### [Action item]
Reproduce the top of the data verbatim, through and including the line that contains "Log of one tool: closed".

····················

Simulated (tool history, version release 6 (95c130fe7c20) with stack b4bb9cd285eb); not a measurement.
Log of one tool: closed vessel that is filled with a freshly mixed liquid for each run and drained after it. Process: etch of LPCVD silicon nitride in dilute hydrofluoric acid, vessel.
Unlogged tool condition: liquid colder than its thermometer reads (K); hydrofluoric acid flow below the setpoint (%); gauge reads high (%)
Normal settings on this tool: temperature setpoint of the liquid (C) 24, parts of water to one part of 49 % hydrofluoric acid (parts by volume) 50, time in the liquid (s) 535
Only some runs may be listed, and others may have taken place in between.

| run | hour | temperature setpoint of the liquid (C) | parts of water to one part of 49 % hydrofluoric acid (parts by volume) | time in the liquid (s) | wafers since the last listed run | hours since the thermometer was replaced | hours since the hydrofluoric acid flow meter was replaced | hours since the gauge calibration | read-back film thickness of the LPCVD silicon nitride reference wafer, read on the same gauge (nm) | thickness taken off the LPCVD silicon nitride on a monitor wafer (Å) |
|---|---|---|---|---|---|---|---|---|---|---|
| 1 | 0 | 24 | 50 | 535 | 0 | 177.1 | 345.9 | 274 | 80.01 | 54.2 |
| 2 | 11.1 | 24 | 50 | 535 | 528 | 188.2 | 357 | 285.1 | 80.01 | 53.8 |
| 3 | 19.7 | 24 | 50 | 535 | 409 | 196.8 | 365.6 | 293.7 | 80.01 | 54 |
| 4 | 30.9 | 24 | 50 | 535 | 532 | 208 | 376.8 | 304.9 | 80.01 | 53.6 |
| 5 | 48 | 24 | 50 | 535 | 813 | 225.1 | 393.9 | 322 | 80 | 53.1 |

····················

### [Response area]
Simulated (tool history, version release 6 (95c130fe7c20) with stack b4bb9cd285eb); not a measurement.
Log of one tool: closed vessel that is filled with a freshly mixed liquid for each run and drained after it. Process: etch of LPCVD silicon nitride in dilute hydrofluoric acid, vessel.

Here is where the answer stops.